### Record excerpts
= = = =
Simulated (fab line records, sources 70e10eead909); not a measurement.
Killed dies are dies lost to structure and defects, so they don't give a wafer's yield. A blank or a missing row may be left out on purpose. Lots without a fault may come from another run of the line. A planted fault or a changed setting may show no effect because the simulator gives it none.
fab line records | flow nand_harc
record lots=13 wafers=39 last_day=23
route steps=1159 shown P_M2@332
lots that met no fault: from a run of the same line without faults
= = = =

### Work instruction
All of the material must be given again, exactly as it appears above.

### Exercise answer
Simulated (fab line records, sources 70e10eead909); not a measurement.
Killed dies are dies lost to structure and defects, so they don't give a wafer's yield. A blank or a missing row may be left out on purpose. Lots without a fault may come from another run of the line. A planted fault or a changed setting may show no effect because the simulator gives it none.
fab line records | flow nand_harc
record lots=13 wafers=39 last_day=23
route steps=1159 shown P_M2@332
lots that met no fault: from a run of the same line without faults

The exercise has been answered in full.